▸ Exercise
Give every line of the listing word for word, beginning at the first and including the line with "S4: silane in" as the last.

▸ Listed entries
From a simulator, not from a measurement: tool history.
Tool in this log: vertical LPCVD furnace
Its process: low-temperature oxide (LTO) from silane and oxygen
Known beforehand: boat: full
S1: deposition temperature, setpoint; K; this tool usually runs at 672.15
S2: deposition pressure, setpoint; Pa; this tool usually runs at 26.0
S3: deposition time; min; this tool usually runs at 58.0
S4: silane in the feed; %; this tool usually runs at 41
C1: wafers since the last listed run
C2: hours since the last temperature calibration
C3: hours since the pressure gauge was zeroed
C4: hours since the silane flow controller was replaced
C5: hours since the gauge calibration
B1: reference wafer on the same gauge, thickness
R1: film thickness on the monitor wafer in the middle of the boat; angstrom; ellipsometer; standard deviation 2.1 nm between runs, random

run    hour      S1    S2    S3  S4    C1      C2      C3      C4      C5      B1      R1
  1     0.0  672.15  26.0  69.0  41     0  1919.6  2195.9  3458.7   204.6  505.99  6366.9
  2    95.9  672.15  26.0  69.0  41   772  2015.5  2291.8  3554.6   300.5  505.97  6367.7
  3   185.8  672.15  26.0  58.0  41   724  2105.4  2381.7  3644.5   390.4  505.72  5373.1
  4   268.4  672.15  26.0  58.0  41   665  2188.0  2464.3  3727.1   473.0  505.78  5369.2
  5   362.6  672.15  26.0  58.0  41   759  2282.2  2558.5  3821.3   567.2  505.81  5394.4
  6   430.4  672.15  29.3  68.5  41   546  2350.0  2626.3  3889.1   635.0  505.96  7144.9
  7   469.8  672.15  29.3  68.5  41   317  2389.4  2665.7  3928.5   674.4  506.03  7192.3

▸ Task output
From a simulator, not from a measurement: tool history.
Tool in this log: vertical LPCVD furnace
Its process: low-temperature oxide (LTO) from silane and oxygen
Known beforehand: boat: full
S1: deposition temperature, setpoint; K; this tool usually runs at 672.15
S2: deposition pressure, setpoint; Pa; this tool usually runs at 26.0
S3: deposition time; min; this tool usually runs at 58.0
S4: silane in the feed; %; this tool usually runs at 41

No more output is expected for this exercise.